▶ Work item:
Copy out exactly the lines below that run from the one holding "Known beforehand: the" to the one holding "The tool may", keeping both of those lines and no others.

>>>>>

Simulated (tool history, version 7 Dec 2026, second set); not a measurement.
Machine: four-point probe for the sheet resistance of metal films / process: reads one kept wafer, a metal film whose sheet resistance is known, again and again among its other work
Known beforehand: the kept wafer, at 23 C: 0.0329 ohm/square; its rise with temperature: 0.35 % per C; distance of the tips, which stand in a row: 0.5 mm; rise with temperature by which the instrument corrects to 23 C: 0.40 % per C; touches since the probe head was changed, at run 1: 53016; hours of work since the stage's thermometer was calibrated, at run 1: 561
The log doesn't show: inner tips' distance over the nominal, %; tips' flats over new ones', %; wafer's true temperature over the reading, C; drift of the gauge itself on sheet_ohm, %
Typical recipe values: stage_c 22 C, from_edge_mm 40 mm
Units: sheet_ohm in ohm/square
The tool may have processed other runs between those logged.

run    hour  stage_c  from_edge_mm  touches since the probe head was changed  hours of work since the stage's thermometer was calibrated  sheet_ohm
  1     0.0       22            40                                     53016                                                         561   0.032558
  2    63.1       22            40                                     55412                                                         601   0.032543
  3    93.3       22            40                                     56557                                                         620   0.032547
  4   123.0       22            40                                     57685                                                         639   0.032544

<<<<<

▶ Response area:
Known beforehand: the kept wafer, at 23 C: 0.0329 ohm/square; its rise with temperature: 0.35 % per C; distance of the tips, which stand in a row: 0.5 mm; rise with temperature by which the instrument corrects to 23 C: 0.40 % per C; touches since the probe head was changed, at run 1: 53016; hours of work since the stage's thermometer was calibrated, at run 1: 561
The log doesn't show: inner tips' distance over the nominal, %; tips' flats over new ones', %; wafer's true temperature over the reading, C; drift of the gauge itself on sheet_ohm, %
Typical recipe values: stage_c 22 C, from_edge_mm 40 mm
Units: sheet_ohm in ohm/square
The tool may have processed other runs between those logged.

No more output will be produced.